Start of Block

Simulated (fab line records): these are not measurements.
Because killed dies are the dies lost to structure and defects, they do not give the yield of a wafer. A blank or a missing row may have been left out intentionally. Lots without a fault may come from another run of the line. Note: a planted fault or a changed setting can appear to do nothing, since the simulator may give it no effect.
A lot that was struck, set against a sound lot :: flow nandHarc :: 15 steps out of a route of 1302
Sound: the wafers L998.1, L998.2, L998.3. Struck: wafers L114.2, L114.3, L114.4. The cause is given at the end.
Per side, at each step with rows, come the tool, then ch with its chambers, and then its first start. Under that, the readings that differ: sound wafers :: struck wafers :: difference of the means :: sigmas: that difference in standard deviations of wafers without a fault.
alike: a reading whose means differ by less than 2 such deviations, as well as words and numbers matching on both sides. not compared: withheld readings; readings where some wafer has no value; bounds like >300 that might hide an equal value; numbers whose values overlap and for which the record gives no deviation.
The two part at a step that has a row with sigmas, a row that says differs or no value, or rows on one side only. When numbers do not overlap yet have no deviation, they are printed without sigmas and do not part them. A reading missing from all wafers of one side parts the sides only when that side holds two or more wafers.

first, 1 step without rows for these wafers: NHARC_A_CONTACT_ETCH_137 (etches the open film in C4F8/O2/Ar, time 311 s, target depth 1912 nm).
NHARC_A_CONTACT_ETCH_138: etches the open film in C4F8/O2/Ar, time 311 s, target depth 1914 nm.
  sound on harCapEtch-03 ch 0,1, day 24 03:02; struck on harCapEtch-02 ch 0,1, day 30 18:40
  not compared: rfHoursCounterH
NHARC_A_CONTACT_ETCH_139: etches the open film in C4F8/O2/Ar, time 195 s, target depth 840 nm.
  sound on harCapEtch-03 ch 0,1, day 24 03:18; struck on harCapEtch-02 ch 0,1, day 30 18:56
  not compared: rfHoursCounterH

End of Block

» WORK ORDER
Exactly as they appear, please write out the lines from the opening of the listing above down to the line containing "Sound: the wafers", with both end lines included.

» TASK SOLUTION
Simulated (fab line records): these are not measurements.
Because killed dies are the dies lost to structure and defects, they do not give the yield of a wafer. A blank or a missing row may have been left out intentionally. Lots without a fault may come from another run of the line. Note: a planted fault or a changed setting can appear to do nothing, since the simulator may give it no effect.
A lot that was struck, set against a sound lot :: flow nandHarc :: 15 steps out of a route of 1302
Sound: the wafers L998.1, L998.2, L998.3. Struck: wafers L114.2, L114.3, L114.4. The cause is given at the end.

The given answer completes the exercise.